WORK ORDER:
Each line from the beginning of the data below through the line containing "some of these" should be repeated exactly, please.

**** SUPPLIED INFORMATION ****

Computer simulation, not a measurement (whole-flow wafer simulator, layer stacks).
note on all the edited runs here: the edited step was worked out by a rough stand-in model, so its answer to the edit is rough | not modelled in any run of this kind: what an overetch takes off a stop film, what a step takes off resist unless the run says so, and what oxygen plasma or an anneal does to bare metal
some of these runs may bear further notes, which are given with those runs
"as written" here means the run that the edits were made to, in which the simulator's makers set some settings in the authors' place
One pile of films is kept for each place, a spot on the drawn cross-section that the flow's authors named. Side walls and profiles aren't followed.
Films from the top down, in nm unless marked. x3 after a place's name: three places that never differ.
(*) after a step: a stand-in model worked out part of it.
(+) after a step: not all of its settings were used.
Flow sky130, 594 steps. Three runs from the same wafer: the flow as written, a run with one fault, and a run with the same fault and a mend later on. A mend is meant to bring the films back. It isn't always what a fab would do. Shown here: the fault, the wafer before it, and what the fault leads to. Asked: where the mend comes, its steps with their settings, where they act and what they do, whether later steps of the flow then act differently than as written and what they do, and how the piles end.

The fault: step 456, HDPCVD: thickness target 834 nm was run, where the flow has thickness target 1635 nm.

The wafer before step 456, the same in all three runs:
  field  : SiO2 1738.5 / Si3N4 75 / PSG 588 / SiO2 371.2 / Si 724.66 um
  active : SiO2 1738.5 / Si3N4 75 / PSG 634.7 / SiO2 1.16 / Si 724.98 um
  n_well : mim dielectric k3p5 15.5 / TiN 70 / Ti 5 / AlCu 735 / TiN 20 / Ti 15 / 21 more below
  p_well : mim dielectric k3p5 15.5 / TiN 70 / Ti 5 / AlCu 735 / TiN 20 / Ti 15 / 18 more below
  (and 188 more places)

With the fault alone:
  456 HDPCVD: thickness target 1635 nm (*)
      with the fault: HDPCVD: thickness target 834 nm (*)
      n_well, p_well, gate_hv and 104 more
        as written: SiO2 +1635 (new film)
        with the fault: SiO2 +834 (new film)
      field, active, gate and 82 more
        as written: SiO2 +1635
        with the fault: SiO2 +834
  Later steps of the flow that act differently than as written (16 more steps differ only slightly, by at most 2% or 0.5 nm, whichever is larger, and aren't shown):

****

RESULT:
Computer simulation, not a measurement (whole-flow wafer simulator, layer stacks).
note on all the edited runs here: the edited step was worked out by a rough stand-in model, so its answer to the edit is rough | not modelled in any run of this kind: what an overetch takes off a stop film, what a step takes off resist unless the run says so, and what oxygen plasma or an anneal does to bare metal
some of these runs may bear further notes, which are given with those runs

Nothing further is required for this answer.